▶ [Work request] Restate word for word the lines of the records below, starting at the line that contains "SKY_LI_CONTACT_CD_MEAS_12: target cd 170 nm." and ending at the line that contains "alike: oes_product_au", with both of those lines included and nothing else.

--- START ---
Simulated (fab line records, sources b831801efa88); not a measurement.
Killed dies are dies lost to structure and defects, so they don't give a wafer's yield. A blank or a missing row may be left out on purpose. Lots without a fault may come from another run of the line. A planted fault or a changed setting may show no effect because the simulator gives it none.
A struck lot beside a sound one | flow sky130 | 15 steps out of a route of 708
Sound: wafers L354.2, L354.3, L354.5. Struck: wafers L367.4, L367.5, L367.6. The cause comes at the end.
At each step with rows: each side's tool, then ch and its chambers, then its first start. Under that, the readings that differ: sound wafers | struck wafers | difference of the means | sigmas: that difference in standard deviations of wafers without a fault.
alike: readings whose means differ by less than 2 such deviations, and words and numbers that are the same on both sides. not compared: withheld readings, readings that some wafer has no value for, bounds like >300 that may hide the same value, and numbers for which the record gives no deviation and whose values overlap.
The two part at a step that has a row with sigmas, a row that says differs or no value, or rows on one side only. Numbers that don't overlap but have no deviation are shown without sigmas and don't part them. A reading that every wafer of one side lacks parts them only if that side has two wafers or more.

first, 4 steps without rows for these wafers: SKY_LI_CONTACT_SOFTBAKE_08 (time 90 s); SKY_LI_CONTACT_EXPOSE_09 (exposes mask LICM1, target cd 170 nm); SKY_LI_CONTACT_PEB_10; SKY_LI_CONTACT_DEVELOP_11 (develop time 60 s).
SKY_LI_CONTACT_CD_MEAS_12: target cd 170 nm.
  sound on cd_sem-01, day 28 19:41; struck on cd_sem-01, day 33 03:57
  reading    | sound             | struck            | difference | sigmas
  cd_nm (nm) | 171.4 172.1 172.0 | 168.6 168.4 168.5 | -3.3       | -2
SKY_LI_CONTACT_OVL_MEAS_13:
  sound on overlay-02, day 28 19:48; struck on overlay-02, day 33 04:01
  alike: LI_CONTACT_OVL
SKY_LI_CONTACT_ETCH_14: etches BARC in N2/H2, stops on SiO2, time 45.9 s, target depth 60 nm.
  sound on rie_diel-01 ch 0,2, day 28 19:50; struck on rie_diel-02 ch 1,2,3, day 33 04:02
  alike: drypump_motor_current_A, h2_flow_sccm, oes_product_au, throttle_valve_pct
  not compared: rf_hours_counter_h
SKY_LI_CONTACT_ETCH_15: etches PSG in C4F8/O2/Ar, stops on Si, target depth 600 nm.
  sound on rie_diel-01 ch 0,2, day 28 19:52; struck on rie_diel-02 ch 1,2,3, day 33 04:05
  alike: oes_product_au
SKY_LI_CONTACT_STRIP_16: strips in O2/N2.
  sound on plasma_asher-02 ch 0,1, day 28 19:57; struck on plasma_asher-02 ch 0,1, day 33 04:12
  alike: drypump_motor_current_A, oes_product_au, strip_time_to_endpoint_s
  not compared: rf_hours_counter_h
--- END ---

▶ [Answer box]
SKY_LI_CONTACT_CD_MEAS_12: target cd 170 nm.
  sound on cd_sem-01, day 28 19:41; struck on cd_sem-01, day 33 03:57
  reading    | sound             | struck            | difference | sigmas
  cd_nm (nm) | 171.4 172.1 172.0 | 168.6 168.4 168.5 | -3.3       | -2
SKY_LI_CONTACT_OVL_MEAS_13:
  sound on overlay-02, day 28 19:48; struck on overlay-02, day 33 04:01
  alike: LI_CONTACT_OVL
SKY_LI_CONTACT_ETCH_14: etches BARC in N2/H2, stops on SiO2, time 45.9 s, target depth 60 nm.
  sound on rie_diel-01 ch 0,2, day 28 19:50; struck on rie_diel-02 ch 1,2,3, day 33 04:02
  alike: drypump_motor_current_A, h2_flow_sccm, oes_product_au, throttle_valve_pct
  not compared: rf_hours_counter_h
SKY_LI_CONTACT_ETCH_15: etches PSG in C4F8/O2/Ar, stops on Si, target depth 600 nm.
  sound on rie_diel-01 ch 0,2, day 28 19:52; struck on rie_diel-02 ch 1,2,3, day 33 04:05
  alike: oes_product_au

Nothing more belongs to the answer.